:: INFORMATION

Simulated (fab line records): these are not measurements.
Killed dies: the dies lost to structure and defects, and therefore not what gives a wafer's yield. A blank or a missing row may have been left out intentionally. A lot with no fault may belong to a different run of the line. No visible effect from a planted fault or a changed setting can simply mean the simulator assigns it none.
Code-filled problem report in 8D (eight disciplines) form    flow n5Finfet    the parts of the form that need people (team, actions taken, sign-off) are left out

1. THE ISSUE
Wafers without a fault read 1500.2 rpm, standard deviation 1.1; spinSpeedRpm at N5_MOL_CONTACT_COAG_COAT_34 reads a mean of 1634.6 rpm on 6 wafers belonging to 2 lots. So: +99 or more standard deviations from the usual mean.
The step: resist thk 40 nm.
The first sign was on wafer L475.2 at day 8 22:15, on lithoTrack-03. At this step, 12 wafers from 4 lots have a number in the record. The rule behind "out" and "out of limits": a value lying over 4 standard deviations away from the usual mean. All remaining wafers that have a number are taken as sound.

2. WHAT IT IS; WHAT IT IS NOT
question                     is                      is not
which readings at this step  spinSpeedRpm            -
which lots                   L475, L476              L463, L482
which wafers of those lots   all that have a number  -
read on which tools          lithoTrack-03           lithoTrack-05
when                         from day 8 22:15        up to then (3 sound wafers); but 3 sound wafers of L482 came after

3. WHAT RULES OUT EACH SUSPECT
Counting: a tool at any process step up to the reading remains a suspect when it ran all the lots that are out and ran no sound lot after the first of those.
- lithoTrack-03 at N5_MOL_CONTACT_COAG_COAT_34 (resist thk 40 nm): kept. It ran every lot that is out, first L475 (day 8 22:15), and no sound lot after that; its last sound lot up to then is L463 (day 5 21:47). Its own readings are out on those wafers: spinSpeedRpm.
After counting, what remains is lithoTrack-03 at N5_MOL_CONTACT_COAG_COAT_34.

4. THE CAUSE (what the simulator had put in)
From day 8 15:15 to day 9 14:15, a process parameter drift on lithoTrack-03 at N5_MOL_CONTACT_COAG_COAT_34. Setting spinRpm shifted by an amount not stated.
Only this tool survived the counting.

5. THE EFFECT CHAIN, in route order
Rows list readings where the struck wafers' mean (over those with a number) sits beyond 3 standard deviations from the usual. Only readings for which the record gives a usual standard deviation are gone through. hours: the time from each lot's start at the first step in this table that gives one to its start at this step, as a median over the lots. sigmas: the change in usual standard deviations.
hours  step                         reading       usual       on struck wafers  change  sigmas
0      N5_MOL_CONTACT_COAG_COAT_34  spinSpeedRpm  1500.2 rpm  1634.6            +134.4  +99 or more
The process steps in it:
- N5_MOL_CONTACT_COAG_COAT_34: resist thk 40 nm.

::::

_WORK ORDER_
Copy out the data above word for word, starting at its first line and ending with the line that contains "Code-filled problem report".

_TASK OUTPUT_
Simulated (fab line records): these are not measurements.
Killed dies: the dies lost to structure and defects, and therefore not what gives a wafer's yield. A blank or a missing row may have been left out intentionally. A lot with no fault may belong to a different run of the line. No visible effect from a planted fault or a changed setting can simply mean the simulator assigns it none.
Code-filled problem report in 8D (eight disciplines) form    flow n5Finfet    the parts of the form that need people (team, actions taken, sign-off) are left out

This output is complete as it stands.